*Exercise:*
Restate the data that follows exactly as it stands, beginning with the first line and ending with the line that contains "C,1.112,613,26.2,?".

*Extracted entries:*
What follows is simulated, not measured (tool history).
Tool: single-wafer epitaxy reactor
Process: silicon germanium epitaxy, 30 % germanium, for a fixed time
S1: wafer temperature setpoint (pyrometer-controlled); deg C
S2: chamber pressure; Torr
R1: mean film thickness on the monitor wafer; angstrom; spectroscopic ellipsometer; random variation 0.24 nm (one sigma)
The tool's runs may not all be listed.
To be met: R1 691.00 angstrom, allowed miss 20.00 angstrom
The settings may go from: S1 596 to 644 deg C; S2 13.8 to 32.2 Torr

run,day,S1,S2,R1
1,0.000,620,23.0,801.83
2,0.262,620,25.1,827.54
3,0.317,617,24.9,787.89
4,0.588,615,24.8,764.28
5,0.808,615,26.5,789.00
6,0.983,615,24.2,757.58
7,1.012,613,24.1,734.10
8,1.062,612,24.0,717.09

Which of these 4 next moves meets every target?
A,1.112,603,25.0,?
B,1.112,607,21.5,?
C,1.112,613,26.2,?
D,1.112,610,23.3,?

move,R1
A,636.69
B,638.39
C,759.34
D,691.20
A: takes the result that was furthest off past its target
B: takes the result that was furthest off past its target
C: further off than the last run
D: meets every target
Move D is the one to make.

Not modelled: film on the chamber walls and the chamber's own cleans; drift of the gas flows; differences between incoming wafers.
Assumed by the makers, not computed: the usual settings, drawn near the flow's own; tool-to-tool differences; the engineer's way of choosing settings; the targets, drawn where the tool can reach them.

*Written solution:*
What follows is simulated, not measured (tool history).
Tool: single-wafer epitaxy reactor
Process: silicon germanium epitaxy, 30 % germanium, for a fixed time
S1: wafer temperature setpoint (pyrometer-controlled); deg C
S2: chamber pressure; Torr
R1: mean film thickness on the monitor wafer; angstrom; spectroscopic ellipsometer; random variation 0.24 nm (one sigma)
The tool's runs may not all be listed.
To be met: R1 691.00 angstrom, allowed miss 20.00 angstrom
The settings may go from: S1 596 to 644 deg C; S2 13.8 to 32.2 Torr

run,day,S1,S2,R1
1,0.000,620,23.0,801.83
2,0.262,620,25.1,827.54
3,0.317,617,24.9,787.89
4,0.588,615,24.8,764.28
5,0.808,615,26.5,789.00
6,0.983,615,24.2,757.58
7,1.012,613,24.1,734.10
8,1.062,612,24.0,717.09

Which of these 4 next moves meets every target?
A,1.112,603,25.0,?
B,1.112,607,21.5,?
C,1.112,613,26.2,?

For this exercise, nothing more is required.